━━━ SUPPLIED MATERIAL

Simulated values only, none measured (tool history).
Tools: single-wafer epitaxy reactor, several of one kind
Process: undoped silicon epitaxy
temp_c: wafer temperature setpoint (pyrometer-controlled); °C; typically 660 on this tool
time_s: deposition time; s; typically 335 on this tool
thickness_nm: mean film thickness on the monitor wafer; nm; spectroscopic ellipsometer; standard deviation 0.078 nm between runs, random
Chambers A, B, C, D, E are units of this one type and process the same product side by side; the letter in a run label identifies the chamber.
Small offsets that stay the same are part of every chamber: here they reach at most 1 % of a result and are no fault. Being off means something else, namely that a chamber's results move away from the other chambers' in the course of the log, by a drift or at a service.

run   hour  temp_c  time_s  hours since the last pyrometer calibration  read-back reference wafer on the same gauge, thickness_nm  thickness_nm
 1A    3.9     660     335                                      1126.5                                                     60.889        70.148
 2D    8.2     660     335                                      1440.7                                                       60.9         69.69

━━━━━━

- [TASK ITEM]
Copy out the listing above, line by line and exactly, from its first line to the line holding "time_s: deposition time;", inclusive.

- [ANSWER SECTION]
Simulated values only, none measured (tool history).
Tools: single-wafer epitaxy reactor, several of one kind
Process: undoped silicon epitaxy
temp_c: wafer temperature setpoint (pyrometer-controlled); °C; typically 660 on this tool
time_s: deposition time; s; typically 335 on this tool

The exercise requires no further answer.